■ WORK ORDER:
Return precisely the opening lines of the listing below, ending with the line that contains "(*) after a".

■ SOURCE MATERIAL:
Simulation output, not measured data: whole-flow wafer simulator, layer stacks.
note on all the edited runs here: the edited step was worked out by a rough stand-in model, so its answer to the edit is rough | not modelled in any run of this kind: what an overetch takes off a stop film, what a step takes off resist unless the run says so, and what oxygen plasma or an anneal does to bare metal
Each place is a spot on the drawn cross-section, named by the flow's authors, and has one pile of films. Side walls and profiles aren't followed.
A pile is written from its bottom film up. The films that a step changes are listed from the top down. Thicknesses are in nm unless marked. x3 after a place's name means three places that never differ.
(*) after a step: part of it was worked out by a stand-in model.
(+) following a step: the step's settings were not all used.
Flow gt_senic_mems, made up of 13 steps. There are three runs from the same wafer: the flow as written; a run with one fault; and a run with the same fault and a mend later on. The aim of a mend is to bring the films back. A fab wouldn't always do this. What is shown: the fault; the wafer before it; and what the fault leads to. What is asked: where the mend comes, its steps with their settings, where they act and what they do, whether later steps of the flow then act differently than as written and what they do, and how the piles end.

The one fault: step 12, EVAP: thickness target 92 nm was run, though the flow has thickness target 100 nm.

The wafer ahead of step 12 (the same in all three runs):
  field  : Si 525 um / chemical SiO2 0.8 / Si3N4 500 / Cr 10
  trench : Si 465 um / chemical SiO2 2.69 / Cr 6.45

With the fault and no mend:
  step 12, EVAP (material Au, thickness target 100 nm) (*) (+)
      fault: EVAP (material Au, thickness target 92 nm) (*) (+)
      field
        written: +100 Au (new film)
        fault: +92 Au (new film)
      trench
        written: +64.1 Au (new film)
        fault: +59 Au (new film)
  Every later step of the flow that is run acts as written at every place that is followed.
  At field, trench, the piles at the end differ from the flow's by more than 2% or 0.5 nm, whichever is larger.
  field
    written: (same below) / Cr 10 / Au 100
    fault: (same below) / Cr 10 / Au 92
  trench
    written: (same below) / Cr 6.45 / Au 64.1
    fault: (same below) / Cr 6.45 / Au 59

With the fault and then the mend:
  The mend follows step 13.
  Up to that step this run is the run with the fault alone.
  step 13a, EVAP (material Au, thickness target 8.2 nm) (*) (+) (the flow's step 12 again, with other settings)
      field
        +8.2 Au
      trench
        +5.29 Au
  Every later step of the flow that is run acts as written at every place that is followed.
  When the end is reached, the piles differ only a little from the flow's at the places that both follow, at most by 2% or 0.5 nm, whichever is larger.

■ EXPECTED ANSWER:
Simulation output, not measured data: whole-flow wafer simulator, layer stacks.
note on all the edited runs here: the edited step was worked out by a rough stand-in model, so its answer to the edit is rough | not modelled in any run of this kind: what an overetch takes off a stop film, what a step takes off resist unless the run says so, and what oxygen plasma or an anneal does to bare metal
Each place is a spot on the drawn cross-section, named by the flow's authors, and has one pile of films. Side walls and profiles aren't followed.
A pile is written from its bottom film up. The films that a step changes are listed from the top down. Thicknesses are in nm unless marked. x3 after a place's name means three places that never differ.
(*) after a step: part of it was worked out by a stand-in model.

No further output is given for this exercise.